Stored data:
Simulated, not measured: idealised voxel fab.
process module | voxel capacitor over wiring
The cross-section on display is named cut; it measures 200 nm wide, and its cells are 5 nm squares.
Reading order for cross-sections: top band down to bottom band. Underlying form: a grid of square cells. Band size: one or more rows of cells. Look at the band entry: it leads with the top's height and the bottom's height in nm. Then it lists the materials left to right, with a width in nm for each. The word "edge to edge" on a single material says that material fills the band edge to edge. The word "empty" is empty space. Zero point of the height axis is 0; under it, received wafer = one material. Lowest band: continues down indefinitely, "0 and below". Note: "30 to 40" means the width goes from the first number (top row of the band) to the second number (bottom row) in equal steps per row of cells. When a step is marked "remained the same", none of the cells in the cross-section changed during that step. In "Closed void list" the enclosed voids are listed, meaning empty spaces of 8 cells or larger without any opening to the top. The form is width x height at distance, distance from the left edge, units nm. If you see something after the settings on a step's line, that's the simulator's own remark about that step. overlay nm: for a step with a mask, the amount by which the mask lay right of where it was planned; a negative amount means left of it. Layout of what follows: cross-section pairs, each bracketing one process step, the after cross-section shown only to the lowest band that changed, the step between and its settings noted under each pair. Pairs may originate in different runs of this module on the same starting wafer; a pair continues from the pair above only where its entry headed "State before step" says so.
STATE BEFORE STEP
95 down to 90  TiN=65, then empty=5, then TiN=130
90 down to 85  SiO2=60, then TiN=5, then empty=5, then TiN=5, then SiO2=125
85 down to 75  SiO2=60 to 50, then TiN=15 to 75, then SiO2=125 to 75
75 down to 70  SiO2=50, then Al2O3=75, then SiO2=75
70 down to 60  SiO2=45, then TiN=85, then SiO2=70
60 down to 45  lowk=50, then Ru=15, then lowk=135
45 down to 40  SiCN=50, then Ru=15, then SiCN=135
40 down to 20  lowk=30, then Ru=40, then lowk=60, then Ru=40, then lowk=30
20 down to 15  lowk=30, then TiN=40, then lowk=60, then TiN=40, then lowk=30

Requirement:
Of the lines above, output exactly those from the line bearing "90 down to 85" through the line bearing "40 down to 20", inclusive.

Result:
90 down to 85  SiO2=60, then TiN=5, then empty=5, then TiN=5, then SiO2=125
85 down to 75  SiO2=60 to 50, then TiN=15 to 75, then SiO2=125 to 75
75 down to 70  SiO2=50, then Al2O3=75, then SiO2=75
70 down to 60  SiO2=45, then TiN=85, then SiO2=70
60 down to 45  lowk=50, then Ru=15, then lowk=135
45 down to 40  SiCN=50, then Ru=15, then SiCN=135
40 down to 20  lowk=30, then Ru=40, then lowk=60, then Ru=40, then lowk=30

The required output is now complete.